• _Data listing_
··········

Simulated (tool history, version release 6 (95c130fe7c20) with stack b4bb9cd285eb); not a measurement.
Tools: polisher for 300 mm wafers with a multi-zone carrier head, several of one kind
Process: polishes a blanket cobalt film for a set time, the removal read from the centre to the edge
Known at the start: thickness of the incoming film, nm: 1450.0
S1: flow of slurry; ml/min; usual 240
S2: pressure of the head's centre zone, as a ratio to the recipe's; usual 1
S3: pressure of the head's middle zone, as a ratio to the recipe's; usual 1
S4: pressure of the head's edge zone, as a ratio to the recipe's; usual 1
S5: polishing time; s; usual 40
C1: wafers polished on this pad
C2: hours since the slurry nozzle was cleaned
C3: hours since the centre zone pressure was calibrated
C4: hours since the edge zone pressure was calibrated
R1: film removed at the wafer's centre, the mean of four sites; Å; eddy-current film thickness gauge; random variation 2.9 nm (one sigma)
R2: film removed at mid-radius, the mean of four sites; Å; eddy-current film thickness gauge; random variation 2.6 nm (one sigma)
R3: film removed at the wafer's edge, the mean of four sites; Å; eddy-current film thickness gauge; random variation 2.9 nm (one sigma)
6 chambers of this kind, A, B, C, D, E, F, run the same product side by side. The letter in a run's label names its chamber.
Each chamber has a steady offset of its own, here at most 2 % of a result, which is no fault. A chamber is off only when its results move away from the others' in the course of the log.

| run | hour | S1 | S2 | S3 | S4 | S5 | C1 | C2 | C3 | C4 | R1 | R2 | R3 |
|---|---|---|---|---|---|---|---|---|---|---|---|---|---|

··········

• _Requirement_
Each line of the material above must be reproduced exactly.

• _Your response_
Simulated (tool history, version release 6 (95c130fe7c20) with stack b4bb9cd285eb); not a measurement.
Tools: polisher for 300 mm wafers with a multi-zone carrier head, several of one kind
Process: polishes a blanket cobalt film for a set time, the removal read from the centre to the edge
Known at the start: thickness of the incoming film, nm: 1450.0
S1: flow of slurry; ml/min; usual 240
S2: pressure of the head's centre zone, as a ratio to the recipe's; usual 1
S3: pressure of the head's middle zone, as a ratio to the recipe's; usual 1
S4: pressure of the head's edge zone, as a ratio to the recipe's; usual 1
S5: polishing time; s; usual 40
C1: wafers polished on this pad
C2: hours since the slurry nozzle was cleaned
C3: hours since the centre zone pressure was calibrated
C4: hours since the edge zone pressure was calibrated
R1: film removed at the wafer's centre, the mean of four sites; Å; eddy-current film thickness gauge; random variation 2.9 nm (one sigma)
R2: film removed at mid-radius, the mean of four sites; Å; eddy-current film thickness gauge; random variation 2.6 nm (one sigma)
R3: film removed at the wafer's edge, the mean of four sites; Å; eddy-current film thickness gauge; random variation 2.9 nm (one sigma)
6 chambers of this kind, A, B, C, D, E, F, run the same product side by side. The letter in a run's label names its chamber.
Each chamber has a steady offset of its own, here at most 2 % of a result, which is no fault. A chamber is off only when its results move away from the others' in the course of the log.

| run | hour | S1 | S2 | S3 | S4 | S5 | C1 | C2 | C3 | C4 | R1 | R2 | R3 |
|---|---|---|---|---|---|---|---|---|---|---|---|---|---|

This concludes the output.